Work order:
Within the material below, transcribe exactly the lines from the one holding "changes below 80." through the one holding "changes below 90.", keeping both ends and skipping the rest.

Provided material:
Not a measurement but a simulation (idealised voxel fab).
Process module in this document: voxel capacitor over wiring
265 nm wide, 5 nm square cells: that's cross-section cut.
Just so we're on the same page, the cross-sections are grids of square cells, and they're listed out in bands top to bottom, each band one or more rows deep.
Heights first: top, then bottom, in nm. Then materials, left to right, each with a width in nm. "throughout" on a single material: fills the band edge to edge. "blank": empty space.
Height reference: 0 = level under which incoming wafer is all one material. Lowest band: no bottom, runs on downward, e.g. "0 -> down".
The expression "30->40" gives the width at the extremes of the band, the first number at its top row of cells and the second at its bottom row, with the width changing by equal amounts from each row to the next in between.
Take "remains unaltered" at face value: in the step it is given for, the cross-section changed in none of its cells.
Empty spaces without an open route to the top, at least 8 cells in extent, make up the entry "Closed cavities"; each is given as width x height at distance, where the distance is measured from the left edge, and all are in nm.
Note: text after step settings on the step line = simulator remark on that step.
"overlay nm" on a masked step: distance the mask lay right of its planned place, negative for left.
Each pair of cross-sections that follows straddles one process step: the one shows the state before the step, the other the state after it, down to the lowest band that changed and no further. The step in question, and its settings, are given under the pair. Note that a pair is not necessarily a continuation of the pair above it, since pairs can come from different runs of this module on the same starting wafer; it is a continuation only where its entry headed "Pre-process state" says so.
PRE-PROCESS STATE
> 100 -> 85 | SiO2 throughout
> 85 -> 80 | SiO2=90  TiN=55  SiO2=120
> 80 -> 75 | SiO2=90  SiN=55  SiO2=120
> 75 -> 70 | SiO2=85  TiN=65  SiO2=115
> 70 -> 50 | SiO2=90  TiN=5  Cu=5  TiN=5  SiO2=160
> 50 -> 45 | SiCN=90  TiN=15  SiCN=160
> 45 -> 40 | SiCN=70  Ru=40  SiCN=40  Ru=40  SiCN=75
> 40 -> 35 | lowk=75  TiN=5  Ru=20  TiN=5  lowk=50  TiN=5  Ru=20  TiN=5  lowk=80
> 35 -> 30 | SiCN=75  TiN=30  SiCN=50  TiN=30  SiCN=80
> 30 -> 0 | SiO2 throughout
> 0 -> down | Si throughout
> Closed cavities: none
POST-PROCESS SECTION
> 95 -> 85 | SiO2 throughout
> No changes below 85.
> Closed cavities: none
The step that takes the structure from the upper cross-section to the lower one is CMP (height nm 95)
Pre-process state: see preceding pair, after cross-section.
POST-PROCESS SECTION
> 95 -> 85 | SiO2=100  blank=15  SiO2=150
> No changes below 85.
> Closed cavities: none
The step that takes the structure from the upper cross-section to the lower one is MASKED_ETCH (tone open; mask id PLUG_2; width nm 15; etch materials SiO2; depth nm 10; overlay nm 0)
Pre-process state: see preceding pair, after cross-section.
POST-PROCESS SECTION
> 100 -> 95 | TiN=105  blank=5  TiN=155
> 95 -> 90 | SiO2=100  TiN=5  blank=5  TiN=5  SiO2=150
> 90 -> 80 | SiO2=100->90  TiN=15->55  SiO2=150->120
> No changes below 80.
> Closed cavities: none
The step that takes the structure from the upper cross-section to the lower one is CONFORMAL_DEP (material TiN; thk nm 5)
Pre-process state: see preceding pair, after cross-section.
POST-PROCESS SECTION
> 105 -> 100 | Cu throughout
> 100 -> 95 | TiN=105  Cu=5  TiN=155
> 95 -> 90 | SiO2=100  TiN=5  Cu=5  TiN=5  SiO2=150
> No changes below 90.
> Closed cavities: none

Answer area:
> No changes below 80.
> Closed cavities: none
The step that takes the structure from the upper cross-section to the lower one is CONFORMAL_DEP (material TiN; thk nm 5)
Pre-process state: see preceding pair, after cross-section.
POST-PROCESS SECTION
> 105 -> 100 | Cu throughout
> 100 -> 95 | TiN=105  Cu=5  TiN=155
> 95 -> 90 | SiO2=100  TiN=5  Cu=5  TiN=5  SiO2=150
> No changes below 90.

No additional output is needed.